Would you please copy the part of the material below that opens with the line containing "Please estimate the" and closes with the line containing "unit: pixels"? Copy it exactly, and only it.

-------------------------

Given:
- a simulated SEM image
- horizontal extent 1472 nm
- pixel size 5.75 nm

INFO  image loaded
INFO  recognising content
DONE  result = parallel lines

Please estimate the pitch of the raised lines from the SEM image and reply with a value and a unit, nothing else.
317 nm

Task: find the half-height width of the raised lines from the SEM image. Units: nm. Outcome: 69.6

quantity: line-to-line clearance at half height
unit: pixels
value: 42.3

-------------------------

=== Response box ===
Please estimate the pitch of the raised lines from the SEM image and reply with a value and a unit, nothing else.
317 nm

Task: find the half-height width of the raised lines from the SEM image. Units: nm. Outcome: 69.6

quantity: line-to-line clearance at half height
unit: pixels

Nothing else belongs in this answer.